■ ■ ■ ■ ■ ■ ■

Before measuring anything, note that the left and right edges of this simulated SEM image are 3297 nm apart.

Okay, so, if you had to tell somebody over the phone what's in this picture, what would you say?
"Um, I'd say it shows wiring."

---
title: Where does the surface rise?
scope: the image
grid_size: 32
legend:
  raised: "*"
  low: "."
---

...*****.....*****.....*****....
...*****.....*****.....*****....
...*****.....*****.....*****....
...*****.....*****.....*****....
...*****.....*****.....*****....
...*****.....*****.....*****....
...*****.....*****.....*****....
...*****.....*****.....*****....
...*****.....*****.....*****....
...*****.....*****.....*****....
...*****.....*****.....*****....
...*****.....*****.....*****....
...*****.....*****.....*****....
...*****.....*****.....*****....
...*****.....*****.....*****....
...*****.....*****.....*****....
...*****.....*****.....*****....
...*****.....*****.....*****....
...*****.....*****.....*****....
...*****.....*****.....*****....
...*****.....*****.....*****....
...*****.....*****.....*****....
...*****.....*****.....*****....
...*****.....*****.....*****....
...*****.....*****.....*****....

■ ■ ■ ■ ■ ■ ■

TASK ITEM
Transcribe exactly, and only, the lines from the opening line of the records through the line containing "scope: the image".

PROBLEM SOLUTION
Before measuring anything, note that the left and right edges of this simulated SEM image are 3297 nm apart.

Okay, so, if you had to tell somebody over the phone what's in this picture, what would you say?
"Um, I'd say it shows wiring."

---
title: Where does the surface rise?
scope: the image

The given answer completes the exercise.